BRIEF | In the data below, find the line that contains "n2_flow_sccm, oes_product_au, strip_time_to_endpoint_s" and the line that contains "then, 6 steps". Copy both, plus every line between them, exactly.

ENTRIES SUPPLIED |
☆ ☆ ☆ ☆ ☆ ☆ ☆
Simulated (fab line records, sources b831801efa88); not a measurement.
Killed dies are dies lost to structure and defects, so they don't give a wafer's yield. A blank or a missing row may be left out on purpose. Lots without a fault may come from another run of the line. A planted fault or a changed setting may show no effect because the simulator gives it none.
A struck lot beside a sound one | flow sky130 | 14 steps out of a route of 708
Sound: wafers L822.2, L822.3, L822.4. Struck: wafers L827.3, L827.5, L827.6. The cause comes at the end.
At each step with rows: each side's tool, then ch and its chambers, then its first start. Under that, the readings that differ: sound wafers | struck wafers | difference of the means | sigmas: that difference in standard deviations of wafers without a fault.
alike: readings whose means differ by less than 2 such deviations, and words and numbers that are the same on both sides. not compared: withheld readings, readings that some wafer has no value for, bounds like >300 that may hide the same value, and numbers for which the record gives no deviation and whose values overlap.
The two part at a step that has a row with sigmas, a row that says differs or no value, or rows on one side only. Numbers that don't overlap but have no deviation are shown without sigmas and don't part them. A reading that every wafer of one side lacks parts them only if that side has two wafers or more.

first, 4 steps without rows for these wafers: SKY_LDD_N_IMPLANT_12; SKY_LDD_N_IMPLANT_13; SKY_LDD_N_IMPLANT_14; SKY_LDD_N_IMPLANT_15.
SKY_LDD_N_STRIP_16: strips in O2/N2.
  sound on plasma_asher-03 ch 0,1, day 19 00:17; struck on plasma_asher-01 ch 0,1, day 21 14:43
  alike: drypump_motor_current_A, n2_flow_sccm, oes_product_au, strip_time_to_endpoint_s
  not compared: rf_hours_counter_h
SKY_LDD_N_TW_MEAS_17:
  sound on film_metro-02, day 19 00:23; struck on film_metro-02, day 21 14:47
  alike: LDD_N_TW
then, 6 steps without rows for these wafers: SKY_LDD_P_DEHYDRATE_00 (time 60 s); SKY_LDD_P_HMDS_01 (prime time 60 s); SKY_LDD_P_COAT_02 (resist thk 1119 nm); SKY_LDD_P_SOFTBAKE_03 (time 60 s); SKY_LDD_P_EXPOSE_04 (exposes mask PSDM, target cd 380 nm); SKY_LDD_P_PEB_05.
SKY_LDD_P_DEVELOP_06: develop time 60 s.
☆ ☆ ☆ ☆ ☆ ☆ ☆

RESPONSE BOX |
  alike: drypump_motor_current_A, n2_flow_sccm, oes_product_au, strip_time_to_endpoint_s
  not compared: rf_hours_counter_h
SKY_LDD_N_TW_MEAS_17:
  sound on film_metro-02, day 19 00:23; struck on film_metro-02, day 21 14:47
  alike: LDD_N_TW
then, 6 steps without rows for these wafers: SKY_LDD_P_DEHYDRATE_00 (time 60 s); SKY_LDD_P_HMDS_01 (prime time 60 s); SKY_LDD_P_COAT_02 (resist thk 1119 nm); SKY_LDD_P_SOFTBAKE_03 (time 60 s); SKY_LDD_P_EXPOSE_04 (exposes mask PSDM, target cd 380 nm); SKY_LDD_P_PEB_05.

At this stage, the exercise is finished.